+ + +

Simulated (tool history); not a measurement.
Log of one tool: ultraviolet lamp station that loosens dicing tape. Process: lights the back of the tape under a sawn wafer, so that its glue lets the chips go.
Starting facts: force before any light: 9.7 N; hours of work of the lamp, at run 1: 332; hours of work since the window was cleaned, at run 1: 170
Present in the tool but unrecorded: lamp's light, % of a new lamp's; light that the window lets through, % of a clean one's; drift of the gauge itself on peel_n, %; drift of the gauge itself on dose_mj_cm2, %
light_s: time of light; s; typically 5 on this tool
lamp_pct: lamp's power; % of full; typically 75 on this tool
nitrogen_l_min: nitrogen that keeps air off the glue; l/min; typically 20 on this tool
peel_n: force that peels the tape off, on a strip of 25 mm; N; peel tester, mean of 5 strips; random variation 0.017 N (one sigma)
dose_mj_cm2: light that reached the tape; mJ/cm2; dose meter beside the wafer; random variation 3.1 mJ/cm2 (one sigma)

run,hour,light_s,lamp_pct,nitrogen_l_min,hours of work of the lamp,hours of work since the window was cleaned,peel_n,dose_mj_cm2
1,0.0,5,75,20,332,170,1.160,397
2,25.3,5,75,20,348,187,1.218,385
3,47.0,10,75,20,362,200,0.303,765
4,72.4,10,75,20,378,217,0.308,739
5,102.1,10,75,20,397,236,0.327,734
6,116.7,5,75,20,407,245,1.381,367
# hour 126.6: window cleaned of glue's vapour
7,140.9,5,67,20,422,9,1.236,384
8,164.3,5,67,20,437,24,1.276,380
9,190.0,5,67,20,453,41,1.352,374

+ + +

Restate, please, word for word the span of records running from the first line to the line bearing "Starting facts: force", both included, and nothing outside it.

Simulated (tool history); not a measurement.
Log of one tool: ultraviolet lamp station that loosens dicing tape. Process: lights the back of the tape under a sawn wafer, so that its glue lets the chips go.
Starting facts: force before any light: 9.7 N; hours of work of the lamp, at run 1: 332; hours of work since the window was cleaned, at run 1: 170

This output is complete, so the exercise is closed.